> **Work item**: For the records below, print the lines from the line with "12,1000.7,21,7,27877,1559,1.706389" through the line with "31,2564.3,28,12,108932,491,1.710609" exactly as written; include both end lines and exclude the rest.

Material shown START

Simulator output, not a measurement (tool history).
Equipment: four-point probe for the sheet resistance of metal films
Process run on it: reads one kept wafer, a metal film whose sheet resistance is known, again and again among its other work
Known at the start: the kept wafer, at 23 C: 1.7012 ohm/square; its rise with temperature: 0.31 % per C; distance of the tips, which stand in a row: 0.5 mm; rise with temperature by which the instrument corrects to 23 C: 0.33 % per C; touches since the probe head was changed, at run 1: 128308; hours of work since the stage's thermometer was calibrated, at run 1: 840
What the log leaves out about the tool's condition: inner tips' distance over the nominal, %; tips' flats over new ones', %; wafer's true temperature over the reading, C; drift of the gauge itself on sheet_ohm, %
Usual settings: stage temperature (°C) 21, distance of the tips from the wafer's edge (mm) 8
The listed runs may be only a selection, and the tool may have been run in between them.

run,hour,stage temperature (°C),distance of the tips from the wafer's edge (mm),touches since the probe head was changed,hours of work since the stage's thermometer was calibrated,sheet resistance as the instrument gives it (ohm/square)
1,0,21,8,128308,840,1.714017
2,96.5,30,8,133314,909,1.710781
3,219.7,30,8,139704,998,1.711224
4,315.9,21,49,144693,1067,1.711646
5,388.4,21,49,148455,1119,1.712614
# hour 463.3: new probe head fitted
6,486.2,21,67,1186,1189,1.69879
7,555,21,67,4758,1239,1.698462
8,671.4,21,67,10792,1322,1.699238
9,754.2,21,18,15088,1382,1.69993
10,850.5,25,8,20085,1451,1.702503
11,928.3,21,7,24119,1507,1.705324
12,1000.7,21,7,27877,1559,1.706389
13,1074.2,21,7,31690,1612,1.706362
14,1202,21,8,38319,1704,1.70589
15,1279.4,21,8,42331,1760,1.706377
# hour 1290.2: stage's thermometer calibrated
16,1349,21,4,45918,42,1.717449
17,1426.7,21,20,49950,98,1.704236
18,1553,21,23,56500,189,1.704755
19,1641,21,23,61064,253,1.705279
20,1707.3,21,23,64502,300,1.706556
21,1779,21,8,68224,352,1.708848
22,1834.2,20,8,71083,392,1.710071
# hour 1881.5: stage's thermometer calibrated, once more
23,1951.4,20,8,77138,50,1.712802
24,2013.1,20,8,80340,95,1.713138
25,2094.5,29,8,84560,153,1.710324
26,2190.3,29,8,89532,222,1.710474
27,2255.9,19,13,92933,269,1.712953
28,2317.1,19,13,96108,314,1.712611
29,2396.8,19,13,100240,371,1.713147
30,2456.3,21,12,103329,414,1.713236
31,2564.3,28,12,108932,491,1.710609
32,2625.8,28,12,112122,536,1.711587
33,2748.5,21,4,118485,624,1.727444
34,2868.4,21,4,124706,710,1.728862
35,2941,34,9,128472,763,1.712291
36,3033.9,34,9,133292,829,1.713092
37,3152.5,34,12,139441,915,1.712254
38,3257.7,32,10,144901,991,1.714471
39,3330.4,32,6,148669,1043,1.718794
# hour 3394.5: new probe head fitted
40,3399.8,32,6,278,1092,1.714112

Material shown END

> **Problem solution**:
12,1000.7,21,7,27877,1559,1.706389
13,1074.2,21,7,31690,1612,1.706362
14,1202,21,8,38319,1704,1.70589
15,1279.4,21,8,42331,1760,1.706377
# hour 1290.2: stage's thermometer calibrated
16,1349,21,4,45918,42,1.717449
17,1426.7,21,20,49950,98,1.704236
18,1553,21,23,56500,189,1.704755
19,1641,21,23,61064,253,1.705279
20,1707.3,21,23,64502,300,1.706556
21,1779,21,8,68224,352,1.708848
22,1834.2,20,8,71083,392,1.710071
# hour 1881.5: stage's thermometer calibrated, once more
23,1951.4,20,8,77138,50,1.712802
24,2013.1,20,8,80340,95,1.713138
25,2094.5,29,8,84560,153,1.710324
26,2190.3,29,8,89532,222,1.710474
27,2255.9,19,13,92933,269,1.712953
28,2317.1,19,13,96108,314,1.712611
29,2396.8,19,13,100240,371,1.713147
30,2456.3,21,12,103329,414,1.713236
31,2564.3,28,12,108932,491,1.710609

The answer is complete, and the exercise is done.